Below are lines of data; restate word for word those running from the line containing "Once step 3" to the line containing "Once step 7", inclusive, and no others.

= = =

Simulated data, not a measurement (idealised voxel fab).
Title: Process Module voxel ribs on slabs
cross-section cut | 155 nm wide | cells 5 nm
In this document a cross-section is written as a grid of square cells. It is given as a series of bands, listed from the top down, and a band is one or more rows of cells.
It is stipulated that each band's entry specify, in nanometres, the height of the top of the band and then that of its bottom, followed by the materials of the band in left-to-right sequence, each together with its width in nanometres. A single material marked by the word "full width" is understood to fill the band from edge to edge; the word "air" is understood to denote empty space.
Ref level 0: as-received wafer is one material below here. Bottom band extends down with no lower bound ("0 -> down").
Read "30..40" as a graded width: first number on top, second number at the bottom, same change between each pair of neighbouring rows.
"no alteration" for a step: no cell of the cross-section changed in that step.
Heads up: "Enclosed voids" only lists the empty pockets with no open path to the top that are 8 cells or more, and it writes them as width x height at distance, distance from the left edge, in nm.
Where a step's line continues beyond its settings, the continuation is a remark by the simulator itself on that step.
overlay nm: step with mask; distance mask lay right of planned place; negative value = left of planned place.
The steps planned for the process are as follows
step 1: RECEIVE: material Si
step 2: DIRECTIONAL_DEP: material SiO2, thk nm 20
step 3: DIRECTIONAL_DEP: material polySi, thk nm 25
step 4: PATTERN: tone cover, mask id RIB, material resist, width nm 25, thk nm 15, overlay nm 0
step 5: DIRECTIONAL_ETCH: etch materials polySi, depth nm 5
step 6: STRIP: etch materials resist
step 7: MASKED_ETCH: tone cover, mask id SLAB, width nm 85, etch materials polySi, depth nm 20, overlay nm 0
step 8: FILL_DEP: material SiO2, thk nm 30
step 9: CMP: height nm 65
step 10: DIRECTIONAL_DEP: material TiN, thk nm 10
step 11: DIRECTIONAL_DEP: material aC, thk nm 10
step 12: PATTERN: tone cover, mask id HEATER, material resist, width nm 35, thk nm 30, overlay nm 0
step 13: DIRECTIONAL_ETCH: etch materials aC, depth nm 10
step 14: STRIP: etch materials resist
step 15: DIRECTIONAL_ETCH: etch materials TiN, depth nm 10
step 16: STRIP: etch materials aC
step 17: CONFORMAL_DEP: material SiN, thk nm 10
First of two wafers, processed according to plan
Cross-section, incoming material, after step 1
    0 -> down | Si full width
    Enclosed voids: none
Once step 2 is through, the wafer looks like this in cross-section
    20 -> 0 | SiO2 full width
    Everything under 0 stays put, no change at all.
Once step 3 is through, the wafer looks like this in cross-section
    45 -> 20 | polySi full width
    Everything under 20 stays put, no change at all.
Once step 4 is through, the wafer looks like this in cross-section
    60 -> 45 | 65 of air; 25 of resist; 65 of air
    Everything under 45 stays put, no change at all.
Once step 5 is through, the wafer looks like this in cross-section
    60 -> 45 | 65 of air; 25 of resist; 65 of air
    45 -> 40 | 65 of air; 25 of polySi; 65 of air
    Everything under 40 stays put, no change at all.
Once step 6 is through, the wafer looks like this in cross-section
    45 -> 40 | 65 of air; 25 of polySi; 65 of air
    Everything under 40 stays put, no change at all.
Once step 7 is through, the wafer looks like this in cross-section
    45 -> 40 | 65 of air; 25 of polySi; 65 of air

= = =

EXERCISE OUTPUT:
Once step 3 is through, the wafer looks like this in cross-section
    45 -> 20 | polySi full width
    Everything under 20 stays put, no change at all.
Once step 4 is through, the wafer looks like this in cross-section
    60 -> 45 | 65 of air; 25 of resist; 65 of air
    Everything under 45 stays put, no change at all.
Once step 5 is through, the wafer looks like this in cross-section
    60 -> 45 | 65 of air; 25 of resist; 65 of air
    45 -> 40 | 65 of air; 25 of polySi; 65 of air
    Everything under 40 stays put, no change at all.
Once step 6 is through, the wafer looks like this in cross-section
    45 -> 40 | 65 of air; 25 of polySi; 65 of air
    Everything under 40 stays put, no change at all.
Once step 7 is through, the wafer looks like this in cross-section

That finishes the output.